BRIEF: Exact copies of all records below are needed.

SUPPLIED DATA section start

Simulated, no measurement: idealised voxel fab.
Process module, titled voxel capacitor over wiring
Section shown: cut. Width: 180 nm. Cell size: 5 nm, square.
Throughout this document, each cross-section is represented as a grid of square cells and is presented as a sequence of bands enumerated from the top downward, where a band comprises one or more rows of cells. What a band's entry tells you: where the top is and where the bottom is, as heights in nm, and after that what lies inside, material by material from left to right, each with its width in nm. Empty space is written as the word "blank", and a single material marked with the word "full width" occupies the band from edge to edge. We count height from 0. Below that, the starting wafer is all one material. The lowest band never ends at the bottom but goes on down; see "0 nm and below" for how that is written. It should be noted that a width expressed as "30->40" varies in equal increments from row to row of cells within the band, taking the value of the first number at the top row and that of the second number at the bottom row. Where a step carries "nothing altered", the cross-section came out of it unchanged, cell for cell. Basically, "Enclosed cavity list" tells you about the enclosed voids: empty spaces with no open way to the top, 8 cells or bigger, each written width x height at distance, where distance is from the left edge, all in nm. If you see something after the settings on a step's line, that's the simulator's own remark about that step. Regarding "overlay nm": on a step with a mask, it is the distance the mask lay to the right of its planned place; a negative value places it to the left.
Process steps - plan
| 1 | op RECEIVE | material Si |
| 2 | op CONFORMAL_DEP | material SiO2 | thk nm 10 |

SUPPLIED DATA section end

TASK OUTPUT:
Simulated, no measurement: idealised voxel fab.
Process module, titled voxel capacitor over wiring
Section shown: cut. Width: 180 nm. Cell size: 5 nm, square.
Throughout this document, each cross-section is represented as a grid of square cells and is presented as a sequence of bands enumerated from the top downward, where a band comprises one or more rows of cells. What a band's entry tells you: where the top is and where the bottom is, as heights in nm, and after that what lies inside, material by material from left to right, each with its width in nm. Empty space is written as the word "blank", and a single material marked with the word "full width" occupies the band from edge to edge. We count height from 0. Below that, the starting wafer is all one material. The lowest band never ends at the bottom but goes on down; see "0 nm and below" for how that is written. It should be noted that a width expressed as "30->40" varies in equal increments from row to row of cells within the band, taking the value of the first number at the top row and that of the second number at the bottom row. Where a step carries "nothing altered", the cross-section came out of it unchanged, cell for cell. Basically, "Enclosed cavity list" tells you about the enclosed voids: empty spaces with no open way to the top, 8 cells or bigger, each written width x height at distance, where distance is from the left edge, all in nm. If you see something after the settings on a step's line, that's the simulator's own remark about that step. Regarding "overlay nm": on a step with a mask, it is the distance the mask lay to the right of its planned place; a negative value places it to the left.
Process steps - plan
| 1 | op RECEIVE | material Si |
| 2 | op CONFORMAL_DEP | material SiO2 | thk nm 10 |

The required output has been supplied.